Restate the entries below word for word, leaving nothing out.

[GIVEN INFORMATION Boundary: Start]

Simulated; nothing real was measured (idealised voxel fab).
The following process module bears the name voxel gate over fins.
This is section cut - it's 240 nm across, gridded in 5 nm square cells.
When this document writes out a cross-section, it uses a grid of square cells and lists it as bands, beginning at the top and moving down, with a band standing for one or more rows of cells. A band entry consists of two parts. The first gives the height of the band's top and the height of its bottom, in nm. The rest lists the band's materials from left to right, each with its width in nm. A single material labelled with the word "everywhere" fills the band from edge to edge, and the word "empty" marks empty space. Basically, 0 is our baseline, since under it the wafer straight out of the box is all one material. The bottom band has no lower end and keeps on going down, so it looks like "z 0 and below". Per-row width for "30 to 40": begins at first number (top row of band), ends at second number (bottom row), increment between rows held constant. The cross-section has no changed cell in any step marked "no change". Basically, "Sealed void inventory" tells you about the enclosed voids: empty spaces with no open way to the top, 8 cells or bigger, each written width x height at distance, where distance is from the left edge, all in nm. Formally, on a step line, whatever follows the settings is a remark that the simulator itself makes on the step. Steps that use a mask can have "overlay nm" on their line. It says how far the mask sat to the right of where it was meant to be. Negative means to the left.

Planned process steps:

[GIVEN INFORMATION Boundary: End]

PROBLEM SOLUTION:
Simulated; nothing real was measured (idealised voxel fab).
The following process module bears the name voxel gate over fins.
This is section cut - it's 240 nm across, gridded in 5 nm square cells.
When this document writes out a cross-section, it uses a grid of square cells and lists it as bands, beginning at the top and moving down, with a band standing for one or more rows of cells. A band entry consists of two parts. The first gives the height of the band's top and the height of its bottom, in nm. The rest lists the band's materials from left to right, each with its width in nm. A single material labelled with the word "everywhere" fills the band from edge to edge, and the word "empty" marks empty space. Basically, 0 is our baseline, since under it the wafer straight out of the box is all one material. The bottom band has no lower end and keeps on going down, so it looks like "z 0 and below". Per-row width for "30 to 40": begins at first number (top row of band), ends at second number (bottom row), increment between rows held constant. The cross-section has no changed cell in any step marked "no change". Basically, "Sealed void inventory" tells you about the enclosed voids: empty spaces with no open way to the top, 8 cells or bigger, each written width x height at distance, where distance is from the left edge, all in nm. Formally, on a step line, whatever follows the settings is a remark that the simulator itself makes on the step. Steps that use a mask can have "overlay nm" on their line. It says how far the mask sat to the right of where it was meant to be. Negative means to the left.

Planned process steps:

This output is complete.